══════
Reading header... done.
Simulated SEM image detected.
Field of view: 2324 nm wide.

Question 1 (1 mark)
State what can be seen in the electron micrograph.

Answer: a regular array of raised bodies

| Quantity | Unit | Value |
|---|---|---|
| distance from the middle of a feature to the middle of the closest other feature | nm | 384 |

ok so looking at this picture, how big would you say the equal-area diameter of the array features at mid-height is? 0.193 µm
══════

**WORK TASK:**
Each line of the data above is to be set down exactly.

**WRITTEN ANSWER:**
Reading header... done.
Simulated SEM image detected.
Field of view: 2324 nm wide.

Question 1 (1 mark)
State what can be seen in the electron micrograph.

Answer: a regular array of raised bodies

| Quantity | Unit | Value |
|---|---|---|
| distance from the middle of a feature to the middle of the closest other feature | nm | 384 |

ok so looking at this picture, how big would you say the equal-area diameter of the array features at mid-height is? 0.193 µm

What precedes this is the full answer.